::::::
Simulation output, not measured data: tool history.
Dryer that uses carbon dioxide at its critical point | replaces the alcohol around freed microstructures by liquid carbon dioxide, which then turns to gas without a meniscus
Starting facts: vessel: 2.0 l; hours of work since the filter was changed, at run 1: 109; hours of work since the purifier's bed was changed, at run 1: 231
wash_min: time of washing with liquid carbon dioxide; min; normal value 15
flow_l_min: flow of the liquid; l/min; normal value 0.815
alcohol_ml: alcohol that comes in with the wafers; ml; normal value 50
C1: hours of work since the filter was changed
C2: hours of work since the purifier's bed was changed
::::::

_ASSIGNMENT_
Restate the data above word for word, omitting nothing.

_ANSWER SPACE_
Simulation output, not measured data: tool history.
Dryer that uses carbon dioxide at its critical point | replaces the alcohol around freed microstructures by liquid carbon dioxide, which then turns to gas without a meniscus
Starting facts: vessel: 2.0 l; hours of work since the filter was changed, at run 1: 109; hours of work since the purifier's bed was changed, at run 1: 231
wash_min: time of washing with liquid carbon dioxide; min; normal value 15
flow_l_min: flow of the liquid; l/min; normal value 0.815
alcohol_ml: alcohol that comes in with the wafers; ml; normal value 50
C1: hours of work since the filter was changed
C2: hours of work since the purifier's bed was changed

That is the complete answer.